■ ■ ■
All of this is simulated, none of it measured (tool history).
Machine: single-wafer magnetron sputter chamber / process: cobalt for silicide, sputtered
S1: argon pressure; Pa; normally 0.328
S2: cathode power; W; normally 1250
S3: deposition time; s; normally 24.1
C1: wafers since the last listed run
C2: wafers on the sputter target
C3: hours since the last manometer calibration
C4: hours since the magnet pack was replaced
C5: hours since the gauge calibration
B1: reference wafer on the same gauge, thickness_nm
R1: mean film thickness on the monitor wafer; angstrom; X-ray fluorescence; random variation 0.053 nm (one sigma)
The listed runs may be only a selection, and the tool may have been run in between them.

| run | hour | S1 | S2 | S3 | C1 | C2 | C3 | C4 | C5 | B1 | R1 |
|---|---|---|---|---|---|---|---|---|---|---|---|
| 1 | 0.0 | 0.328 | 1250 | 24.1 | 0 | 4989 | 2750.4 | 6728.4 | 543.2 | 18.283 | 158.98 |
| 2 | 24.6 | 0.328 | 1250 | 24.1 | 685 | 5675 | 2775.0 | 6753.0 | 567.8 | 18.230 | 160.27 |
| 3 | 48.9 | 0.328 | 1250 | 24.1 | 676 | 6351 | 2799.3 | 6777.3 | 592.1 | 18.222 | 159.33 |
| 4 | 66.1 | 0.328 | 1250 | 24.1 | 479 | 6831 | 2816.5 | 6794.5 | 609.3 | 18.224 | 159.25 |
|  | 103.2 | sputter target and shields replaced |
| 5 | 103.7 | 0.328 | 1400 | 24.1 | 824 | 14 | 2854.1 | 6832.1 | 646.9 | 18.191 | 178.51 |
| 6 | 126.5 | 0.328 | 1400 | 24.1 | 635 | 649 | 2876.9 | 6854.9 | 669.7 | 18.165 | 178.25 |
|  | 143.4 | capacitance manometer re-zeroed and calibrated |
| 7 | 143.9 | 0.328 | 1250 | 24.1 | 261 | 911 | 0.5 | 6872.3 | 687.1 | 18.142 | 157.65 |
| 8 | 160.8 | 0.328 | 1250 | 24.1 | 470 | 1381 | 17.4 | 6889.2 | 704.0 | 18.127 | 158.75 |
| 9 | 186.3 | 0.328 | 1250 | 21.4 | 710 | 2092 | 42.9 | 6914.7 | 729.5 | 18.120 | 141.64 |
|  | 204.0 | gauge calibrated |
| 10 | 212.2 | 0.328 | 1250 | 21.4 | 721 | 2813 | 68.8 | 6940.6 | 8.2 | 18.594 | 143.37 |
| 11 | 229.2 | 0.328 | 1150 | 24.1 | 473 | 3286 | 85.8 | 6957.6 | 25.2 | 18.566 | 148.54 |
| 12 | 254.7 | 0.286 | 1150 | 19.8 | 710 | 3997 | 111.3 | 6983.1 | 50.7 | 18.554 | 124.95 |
■ ■ ■

When you answer, output each line of the data exactly as given, from its first line up to and including the one with "C4: hours since the magnet pack was replaced".

** Exercise answer **
All of this is simulated, none of it measured (tool history).
Machine: single-wafer magnetron sputter chamber / process: cobalt for silicide, sputtered
S1: argon pressure; Pa; normally 0.328
S2: cathode power; W; normally 1250
S3: deposition time; s; normally 24.1
C1: wafers since the last listed run
C2: wafers on the sputter target
C3: hours since the last manometer calibration
C4: hours since the magnet pack was replaced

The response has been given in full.